* Work task
Go through the listing and retype each line exactly.

[[ Stored data, beginning ]]

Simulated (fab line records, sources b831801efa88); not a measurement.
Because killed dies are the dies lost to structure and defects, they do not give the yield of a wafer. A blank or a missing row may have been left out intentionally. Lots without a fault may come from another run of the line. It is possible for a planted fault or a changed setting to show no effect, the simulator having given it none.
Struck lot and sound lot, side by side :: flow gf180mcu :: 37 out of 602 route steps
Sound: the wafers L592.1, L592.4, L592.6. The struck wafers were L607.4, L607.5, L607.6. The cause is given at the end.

[[ Stored data, end ]]

* Reply
Simulated (fab line records, sources b831801efa88); not a measurement.
Because killed dies are the dies lost to structure and defects, they do not give the yield of a wafer. A blank or a missing row may have been left out intentionally. Lots without a fault may come from another run of the line. It is possible for a planted fault or a changed setting to show no effect, the simulator having given it none.
Struck lot and sound lot, side by side :: flow gf180mcu :: 37 out of 602 route steps
Sound: the wafers L592.1, L592.4, L592.6. The struck wafers were L607.4, L607.5, L607.6. The cause is given at the end.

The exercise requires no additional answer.